▶ **Dataset excerpts**
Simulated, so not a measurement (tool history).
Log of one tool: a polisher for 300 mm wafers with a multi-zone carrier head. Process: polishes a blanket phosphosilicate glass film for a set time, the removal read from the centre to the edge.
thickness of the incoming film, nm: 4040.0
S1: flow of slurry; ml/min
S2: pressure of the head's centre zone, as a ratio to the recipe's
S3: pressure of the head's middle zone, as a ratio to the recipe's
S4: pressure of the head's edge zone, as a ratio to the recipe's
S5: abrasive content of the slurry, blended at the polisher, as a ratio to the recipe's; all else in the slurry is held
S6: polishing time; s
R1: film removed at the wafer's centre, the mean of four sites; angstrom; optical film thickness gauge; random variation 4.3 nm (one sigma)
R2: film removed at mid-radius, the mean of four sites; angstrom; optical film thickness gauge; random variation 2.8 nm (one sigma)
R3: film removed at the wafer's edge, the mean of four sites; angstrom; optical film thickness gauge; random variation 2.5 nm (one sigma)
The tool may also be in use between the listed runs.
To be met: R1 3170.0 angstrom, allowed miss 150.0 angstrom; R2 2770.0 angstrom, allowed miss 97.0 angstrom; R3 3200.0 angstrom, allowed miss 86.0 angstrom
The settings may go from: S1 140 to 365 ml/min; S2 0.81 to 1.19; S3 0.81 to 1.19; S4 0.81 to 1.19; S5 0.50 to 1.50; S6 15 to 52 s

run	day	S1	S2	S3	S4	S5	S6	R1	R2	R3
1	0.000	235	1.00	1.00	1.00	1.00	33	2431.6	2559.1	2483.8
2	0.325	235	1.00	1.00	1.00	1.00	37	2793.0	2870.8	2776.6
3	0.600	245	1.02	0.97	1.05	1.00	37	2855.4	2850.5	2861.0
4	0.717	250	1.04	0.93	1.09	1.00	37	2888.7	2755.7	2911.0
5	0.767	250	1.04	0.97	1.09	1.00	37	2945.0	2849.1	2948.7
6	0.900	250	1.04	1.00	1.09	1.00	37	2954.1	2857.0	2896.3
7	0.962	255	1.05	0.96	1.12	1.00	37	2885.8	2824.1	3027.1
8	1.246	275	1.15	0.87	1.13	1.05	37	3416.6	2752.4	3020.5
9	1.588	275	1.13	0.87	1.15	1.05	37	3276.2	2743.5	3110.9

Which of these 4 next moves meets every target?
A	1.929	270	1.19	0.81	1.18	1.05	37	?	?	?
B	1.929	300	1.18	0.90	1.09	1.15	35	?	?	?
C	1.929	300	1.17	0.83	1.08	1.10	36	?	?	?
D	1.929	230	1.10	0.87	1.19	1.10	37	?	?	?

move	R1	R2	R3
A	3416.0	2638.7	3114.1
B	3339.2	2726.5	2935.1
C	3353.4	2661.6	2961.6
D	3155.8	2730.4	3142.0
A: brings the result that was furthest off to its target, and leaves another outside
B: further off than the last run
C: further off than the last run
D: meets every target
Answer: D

▶ **Exercise**
Repeat exactly the lines of the listing above, from the one with "thickness of the incoming film, nm: 4040.0" down to the one with "R2: film removed"; both of those lines belong in the range.

▶ **Answer box**
thickness of the incoming film, nm: 4040.0
S1: flow of slurry; ml/min
S2: pressure of the head's centre zone, as a ratio to the recipe's
S3: pressure of the head's middle zone, as a ratio to the recipe's
S4: pressure of the head's edge zone, as a ratio to the recipe's
S5: abrasive content of the slurry, blended at the polisher, as a ratio to the recipe's; all else in the slurry is held
S6: polishing time; s
R1: film removed at the wafer's centre, the mean of four sites; angstrom; optical film thickness gauge; random variation 4.3 nm (one sigma)
R2: film removed at mid-radius, the mean of four sites; angstrom; optical film thickness gauge; random variation 2.8 nm (one sigma)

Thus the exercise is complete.